STORED DATA START

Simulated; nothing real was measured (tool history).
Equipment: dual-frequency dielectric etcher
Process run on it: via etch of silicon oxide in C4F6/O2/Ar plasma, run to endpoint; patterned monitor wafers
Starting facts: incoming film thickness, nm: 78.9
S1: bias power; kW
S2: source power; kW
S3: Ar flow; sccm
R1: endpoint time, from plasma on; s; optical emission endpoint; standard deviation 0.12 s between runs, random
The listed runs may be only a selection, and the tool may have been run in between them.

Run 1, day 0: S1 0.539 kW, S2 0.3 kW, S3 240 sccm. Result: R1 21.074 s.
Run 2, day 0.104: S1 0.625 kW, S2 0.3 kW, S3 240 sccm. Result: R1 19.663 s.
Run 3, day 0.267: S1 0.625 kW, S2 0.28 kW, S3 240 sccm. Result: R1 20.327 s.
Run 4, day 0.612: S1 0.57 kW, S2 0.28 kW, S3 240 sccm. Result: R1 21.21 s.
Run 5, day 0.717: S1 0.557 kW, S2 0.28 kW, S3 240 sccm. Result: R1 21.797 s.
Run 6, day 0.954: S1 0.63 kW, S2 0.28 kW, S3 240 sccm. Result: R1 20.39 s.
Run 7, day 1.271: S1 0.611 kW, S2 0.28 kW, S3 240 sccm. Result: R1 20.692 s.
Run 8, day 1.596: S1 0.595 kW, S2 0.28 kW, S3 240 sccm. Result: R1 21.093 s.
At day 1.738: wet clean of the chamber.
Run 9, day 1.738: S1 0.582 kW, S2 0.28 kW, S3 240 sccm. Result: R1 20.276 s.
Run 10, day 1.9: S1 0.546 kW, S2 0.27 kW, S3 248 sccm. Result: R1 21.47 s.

STORED DATA END

Repeat the listing above line by line, exactly as written.

# [EXERCISE SOLUTION]
Simulated; nothing real was measured (tool history).
Equipment: dual-frequency dielectric etcher
Process run on it: via etch of silicon oxide in C4F6/O2/Ar plasma, run to endpoint; patterned monitor wafers
Starting facts: incoming film thickness, nm: 78.9
S1: bias power; kW
S2: source power; kW
S3: Ar flow; sccm
R1: endpoint time, from plasma on; s; optical emission endpoint; standard deviation 0.12 s between runs, random
The listed runs may be only a selection, and the tool may have been run in between them.

Run 1, day 0: S1 0.539 kW, S2 0.3 kW, S3 240 sccm. Result: R1 21.074 s.
Run 2, day 0.104: S1 0.625 kW, S2 0.3 kW, S3 240 sccm. Result: R1 19.663 s.
Run 3, day 0.267: S1 0.625 kW, S2 0.28 kW, S3 240 sccm. Result: R1 20.327 s.
Run 4, day 0.612: S1 0.57 kW, S2 0.28 kW, S3 240 sccm. Result: R1 21.21 s.
Run 5, day 0.717: S1 0.557 kW, S2 0.28 kW, S3 240 sccm. Result: R1 21.797 s.
Run 6, day 0.954: S1 0.63 kW, S2 0.28 kW, S3 240 sccm. Result: R1 20.39 s.
Run 7, day 1.271: S1 0.611 kW, S2 0.28 kW, S3 240 sccm. Result: R1 20.692 s.
Run 8, day 1.596: S1 0.595 kW, S2 0.28 kW, S3 240 sccm. Result: R1 21.093 s.
At day 1.738: wet clean of the chamber.
Run 9, day 1.738: S1 0.582 kW, S2 0.28 kW, S3 240 sccm. Result: R1 20.276 s.
Run 10, day 1.9: S1 0.546 kW, S2 0.27 kW, S3 248 sccm. Result: R1 21.47 s.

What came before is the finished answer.